((
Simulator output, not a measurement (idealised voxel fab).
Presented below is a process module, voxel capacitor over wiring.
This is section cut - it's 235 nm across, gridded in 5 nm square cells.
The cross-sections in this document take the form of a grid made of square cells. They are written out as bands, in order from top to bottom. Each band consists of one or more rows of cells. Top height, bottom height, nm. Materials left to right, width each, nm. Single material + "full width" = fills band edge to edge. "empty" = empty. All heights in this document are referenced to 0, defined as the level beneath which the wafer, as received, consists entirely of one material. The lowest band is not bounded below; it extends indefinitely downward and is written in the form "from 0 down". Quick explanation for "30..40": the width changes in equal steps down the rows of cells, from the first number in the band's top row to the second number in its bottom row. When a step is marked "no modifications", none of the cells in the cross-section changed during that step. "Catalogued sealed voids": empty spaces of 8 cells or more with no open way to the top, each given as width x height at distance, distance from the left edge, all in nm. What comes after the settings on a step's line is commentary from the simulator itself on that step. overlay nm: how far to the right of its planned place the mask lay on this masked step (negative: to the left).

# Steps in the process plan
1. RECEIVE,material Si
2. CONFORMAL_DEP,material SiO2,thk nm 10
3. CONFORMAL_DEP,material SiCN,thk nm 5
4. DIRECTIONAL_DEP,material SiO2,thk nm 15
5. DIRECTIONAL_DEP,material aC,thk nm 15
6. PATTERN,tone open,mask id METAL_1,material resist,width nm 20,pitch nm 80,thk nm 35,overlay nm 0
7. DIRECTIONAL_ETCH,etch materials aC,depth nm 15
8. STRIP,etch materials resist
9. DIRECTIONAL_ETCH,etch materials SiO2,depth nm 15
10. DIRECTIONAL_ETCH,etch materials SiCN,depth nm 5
))

EXERCISE: Retype the records above so that nothing differs from the original.

EXERCISE OUTPUT:
Simulator output, not a measurement (idealised voxel fab).
Presented below is a process module, voxel capacitor over wiring.
This is section cut - it's 235 nm across, gridded in 5 nm square cells.
The cross-sections in this document take the form of a grid made of square cells. They are written out as bands, in order from top to bottom. Each band consists of one or more rows of cells. Top height, bottom height, nm. Materials left to right, width each, nm. Single material + "full width" = fills band edge to edge. "empty" = empty. All heights in this document are referenced to 0, defined as the level beneath which the wafer, as received, consists entirely of one material. The lowest band is not bounded below; it extends indefinitely downward and is written in the form "from 0 down". Quick explanation for "30..40": the width changes in equal steps down the rows of cells, from the first number in the band's top row to the second number in its bottom row. When a step is marked "no modifications", none of the cells in the cross-section changed during that step. "Catalogued sealed voids": empty spaces of 8 cells or more with no open way to the top, each given as width x height at distance, distance from the left edge, all in nm. What comes after the settings on a step's line is commentary from the simulator itself on that step. overlay nm: how far to the right of its planned place the mask lay on this masked step (negative: to the left).

# Steps in the process plan
1. RECEIVE,material Si
2. CONFORMAL_DEP,material SiO2,thk nm 10
3. CONFORMAL_DEP,material SiCN,thk nm 5
4. DIRECTIONAL_DEP,material SiO2,thk nm 15
5. DIRECTIONAL_DEP,material aC,thk nm 15
6. PATTERN,tone open,mask id METAL_1,material resist,width nm 20,pitch nm 80,thk nm 35,overlay nm 0
7. DIRECTIONAL_ETCH,etch materials aC,depth nm 15
8. STRIP,etch materials resist
9. DIRECTIONAL_ETCH,etch materials SiO2,depth nm 15
10. DIRECTIONAL_ETCH,etch materials SiCN,depth nm 5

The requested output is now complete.